The data
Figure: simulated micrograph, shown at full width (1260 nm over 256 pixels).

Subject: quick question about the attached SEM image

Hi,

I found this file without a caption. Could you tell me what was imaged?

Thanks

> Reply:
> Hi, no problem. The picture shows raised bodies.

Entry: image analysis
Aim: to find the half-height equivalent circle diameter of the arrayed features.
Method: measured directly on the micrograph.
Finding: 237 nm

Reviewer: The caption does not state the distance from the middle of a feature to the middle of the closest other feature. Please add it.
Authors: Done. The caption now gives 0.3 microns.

Work instruction
In the listing above, find the line holding "Finding: 237 nm" and the line holding "Reviewer: The caption", then output those two lines and every line between them exactly.

Response box
Finding: 237 nm

Reviewer: The caption does not state the distance from the middle of a feature to the middle of the closest other feature. Please add it.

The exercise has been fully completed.